- Work instruction -
The records that follow are to be reproduced verbatim.

[Source information Boundary: Start]

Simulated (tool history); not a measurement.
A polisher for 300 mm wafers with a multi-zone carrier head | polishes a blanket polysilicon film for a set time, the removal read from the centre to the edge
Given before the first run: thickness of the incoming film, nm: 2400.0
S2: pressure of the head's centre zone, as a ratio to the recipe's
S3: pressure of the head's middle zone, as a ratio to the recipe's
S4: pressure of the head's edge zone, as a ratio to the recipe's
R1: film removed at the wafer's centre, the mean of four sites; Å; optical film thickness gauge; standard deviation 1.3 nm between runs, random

[Source information Boundary: End]

- Written solution -
Simulated (tool history); not a measurement.
A polisher for 300 mm wafers with a multi-zone carrier head | polishes a blanket polysilicon film for a set time, the removal read from the centre to the edge
Given before the first run: thickness of the incoming film, nm: 2400.0
S2: pressure of the head's centre zone, as a ratio to the recipe's
S3: pressure of the head's middle zone, as a ratio to the recipe's
S4: pressure of the head's edge zone, as a ratio to the recipe's
R1: film removed at the wafer's centre, the mean of four sites; Å; optical film thickness gauge; standard deviation 1.3 nm between runs, random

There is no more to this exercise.